▸ WORK ITEM
Quote exactly and only this range of lines in the data below: the line that holds "3A,28.6,225,1,1,1,1,68,87,235.7,258.1,957.9,214.37,213.33,211.43" to the line that holds "4C,38.9,225,1,1,1,1,68,75,274.3,193,168,218.33,211.34,216.4", both included.

▸ DATA FOR ANALYSIS
=== Section Start ===
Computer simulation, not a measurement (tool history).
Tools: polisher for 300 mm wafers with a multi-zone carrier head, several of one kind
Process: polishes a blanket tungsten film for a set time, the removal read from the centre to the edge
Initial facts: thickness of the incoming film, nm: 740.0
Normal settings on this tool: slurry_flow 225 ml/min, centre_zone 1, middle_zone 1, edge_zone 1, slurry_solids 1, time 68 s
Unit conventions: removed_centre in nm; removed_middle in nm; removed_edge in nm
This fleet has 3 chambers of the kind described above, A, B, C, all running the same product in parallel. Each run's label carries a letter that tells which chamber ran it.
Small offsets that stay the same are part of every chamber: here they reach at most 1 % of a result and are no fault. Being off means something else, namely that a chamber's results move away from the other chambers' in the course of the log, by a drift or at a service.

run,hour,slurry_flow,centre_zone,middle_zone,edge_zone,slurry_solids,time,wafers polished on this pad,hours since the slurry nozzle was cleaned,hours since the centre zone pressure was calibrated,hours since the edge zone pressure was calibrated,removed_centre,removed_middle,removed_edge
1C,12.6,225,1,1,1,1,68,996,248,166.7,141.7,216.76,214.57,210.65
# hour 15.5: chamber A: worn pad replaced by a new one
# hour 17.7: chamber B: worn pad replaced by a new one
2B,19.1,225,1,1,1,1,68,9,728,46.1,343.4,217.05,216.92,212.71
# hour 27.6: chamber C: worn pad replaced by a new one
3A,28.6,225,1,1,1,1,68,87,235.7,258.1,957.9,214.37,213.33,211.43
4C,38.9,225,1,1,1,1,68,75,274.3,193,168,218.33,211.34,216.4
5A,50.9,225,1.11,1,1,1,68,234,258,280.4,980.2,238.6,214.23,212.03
=== Section End ===

▸ TASK ANSWER
3A,28.6,225,1,1,1,1,68,87,235.7,258.1,957.9,214.37,213.33,211.43
4C,38.9,225,1,1,1,1,68,75,274.3,193,168,218.33,211.34,216.4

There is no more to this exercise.